*REQUIRED ACTION*
Each entry must appear again exactly as it does in the source.

*SUPPLIED MATERIAL*
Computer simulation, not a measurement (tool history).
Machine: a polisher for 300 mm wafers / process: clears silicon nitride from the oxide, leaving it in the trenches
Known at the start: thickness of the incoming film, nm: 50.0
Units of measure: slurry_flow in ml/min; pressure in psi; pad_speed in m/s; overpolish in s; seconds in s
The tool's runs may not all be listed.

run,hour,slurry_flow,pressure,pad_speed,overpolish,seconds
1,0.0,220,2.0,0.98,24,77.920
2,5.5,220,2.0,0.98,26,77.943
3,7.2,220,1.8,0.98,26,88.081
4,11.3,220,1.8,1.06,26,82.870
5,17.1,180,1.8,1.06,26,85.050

*EXERCISE SOLUTION*
Computer simulation, not a measurement (tool history).
Machine: a polisher for 300 mm wafers / process: clears silicon nitride from the oxide, leaving it in the trenches
Known at the start: thickness of the incoming film, nm: 50.0
Units of measure: slurry_flow in ml/min; pressure in psi; pad_speed in m/s; overpolish in s; seconds in s
The tool's runs may not all be listed.

run,hour,slurry_flow,pressure,pad_speed,overpolish,seconds
1,0.0,220,2.0,0.98,24,77.920
2,5.5,220,2.0,0.98,26,77.943
3,7.2,220,1.8,0.98,26,88.081
4,11.3,220,1.8,1.06,26,82.870
5,17.1,180,1.8,1.06,26,85.050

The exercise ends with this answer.